### Work instruction
Write out each line of the material below once more, exactly as it appears.

━━━━━ Record set

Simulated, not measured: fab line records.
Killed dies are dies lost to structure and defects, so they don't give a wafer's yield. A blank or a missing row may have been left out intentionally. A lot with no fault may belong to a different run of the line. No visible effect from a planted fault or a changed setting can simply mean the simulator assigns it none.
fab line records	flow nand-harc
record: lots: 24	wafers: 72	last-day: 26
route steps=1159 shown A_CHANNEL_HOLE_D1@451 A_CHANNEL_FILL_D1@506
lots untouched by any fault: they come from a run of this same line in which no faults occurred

━━━━━━━━━━

### Written response
Simulated, not measured: fab line records.
Killed dies are dies lost to structure and defects, so they don't give a wafer's yield. A blank or a missing row may have been left out intentionally. A lot with no fault may belong to a different run of the line. No visible effect from a planted fault or a changed setting can simply mean the simulator assigns it none.
fab line records	flow nand-harc
record: lots: 24	wafers: 72	last-day: 26
route steps=1159 shown A_CHANNEL_HOLE_D1@451 A_CHANNEL_FILL_D1@506
lots untouched by any fault: they come from a run of this same line in which no faults occurred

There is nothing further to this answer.